Supplied information:
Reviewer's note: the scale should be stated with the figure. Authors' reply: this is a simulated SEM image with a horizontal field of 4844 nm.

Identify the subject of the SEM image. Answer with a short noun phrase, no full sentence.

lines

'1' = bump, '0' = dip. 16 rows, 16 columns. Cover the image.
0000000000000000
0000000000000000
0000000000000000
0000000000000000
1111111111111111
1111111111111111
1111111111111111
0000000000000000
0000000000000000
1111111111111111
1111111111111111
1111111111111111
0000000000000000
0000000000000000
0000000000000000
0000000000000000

Exercise: Please reproduce every record shown above, exactly as written.

Exercise result:
Reviewer's note: the scale should be stated with the figure. Authors' reply: this is a simulated SEM image with a horizontal field of 4844 nm.

Identify the subject of the SEM image. Answer with a short noun phrase, no full sentence.

lines

'1' = bump, '0' = dip. 16 rows, 16 columns. Cover the image.
0000000000000000
0000000000000000
0000000000000000
0000000000000000
1111111111111111
1111111111111111
1111111111111111
0000000000000000
0000000000000000
1111111111111111
1111111111111111
1111111111111111
0000000000000000
0000000000000000
0000000000000000
0000000000000000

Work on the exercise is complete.